§ **Work request**
Using the entries that follow, write out the line containing "Simulated SEM image,17.2 nm,4411 nm", the line containing "It was established that the closest-neighbour", and every line between them, exactly and nothing else.

________________
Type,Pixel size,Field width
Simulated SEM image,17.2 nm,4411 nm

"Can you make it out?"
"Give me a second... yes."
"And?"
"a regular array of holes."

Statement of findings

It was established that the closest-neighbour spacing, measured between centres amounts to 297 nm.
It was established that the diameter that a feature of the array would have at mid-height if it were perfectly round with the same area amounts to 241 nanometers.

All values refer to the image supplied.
________________

§ **Exercise answer**
Simulated SEM image,17.2 nm,4411 nm

"Can you make it out?"
"Give me a second... yes."
"And?"
"a regular array of holes."

Statement of findings

It was established that the closest-neighbour spacing, measured between centres amounts to 297 nm.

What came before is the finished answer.